### ACTIVITY
Retype every entry word for word.

===== THE DATA

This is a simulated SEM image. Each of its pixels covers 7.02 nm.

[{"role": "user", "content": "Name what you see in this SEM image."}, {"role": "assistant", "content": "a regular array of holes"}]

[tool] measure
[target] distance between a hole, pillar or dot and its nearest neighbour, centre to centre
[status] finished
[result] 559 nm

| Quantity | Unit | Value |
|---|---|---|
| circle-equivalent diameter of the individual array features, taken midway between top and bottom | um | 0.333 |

==========

### ANSWER AREA
This is a simulated SEM image. Each of its pixels covers 7.02 nm.

[{"role": "user", "content": "Name what you see in this SEM image."}, {"role": "assistant", "content": "a regular array of holes"}]

[tool] measure
[target] distance between a hole, pillar or dot and its nearest neighbour, centre to centre
[status] finished
[result] 559 nm

| Quantity | Unit | Value |
|---|---|---|
| circle-equivalent diameter of the individual array features, taken midway between top and bottom | um | 0.333 |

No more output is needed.